-=-=-
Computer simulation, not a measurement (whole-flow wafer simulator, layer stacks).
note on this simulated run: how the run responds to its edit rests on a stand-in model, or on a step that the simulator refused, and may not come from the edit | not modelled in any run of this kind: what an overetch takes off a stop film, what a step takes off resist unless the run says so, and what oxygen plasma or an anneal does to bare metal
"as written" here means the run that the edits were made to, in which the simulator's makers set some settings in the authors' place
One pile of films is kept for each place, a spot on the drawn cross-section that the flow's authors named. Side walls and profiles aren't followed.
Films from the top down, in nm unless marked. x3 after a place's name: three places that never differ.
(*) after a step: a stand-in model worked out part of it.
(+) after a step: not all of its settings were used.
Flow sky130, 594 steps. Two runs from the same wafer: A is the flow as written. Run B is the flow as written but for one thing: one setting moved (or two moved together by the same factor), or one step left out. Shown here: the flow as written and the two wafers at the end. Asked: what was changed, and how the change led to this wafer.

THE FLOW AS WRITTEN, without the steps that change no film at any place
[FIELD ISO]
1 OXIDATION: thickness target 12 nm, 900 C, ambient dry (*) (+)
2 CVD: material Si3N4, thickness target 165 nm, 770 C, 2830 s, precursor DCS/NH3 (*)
-=-=-

Requirement: Reproduce, please, the lines of the material from its first line down to the line containing "(+) after a", keeping both ends and nothing beyond them.

Worked solution:
Computer simulation, not a measurement (whole-flow wafer simulator, layer stacks).
note on this simulated run: how the run responds to its edit rests on a stand-in model, or on a step that the simulator refused, and may not come from the edit | not modelled in any run of this kind: what an overetch takes off a stop film, what a step takes off resist unless the run says so, and what oxygen plasma or an anneal does to bare metal
"as written" here means the run that the edits were made to, in which the simulator's makers set some settings in the authors' place
One pile of films is kept for each place, a spot on the drawn cross-section that the flow's authors named. Side walls and profiles aren't followed.
Films from the top down, in nm unless marked. x3 after a place's name: three places that never differ.
(*) after a step: a stand-in model worked out part of it.
(+) after a step: not all of its settings were used.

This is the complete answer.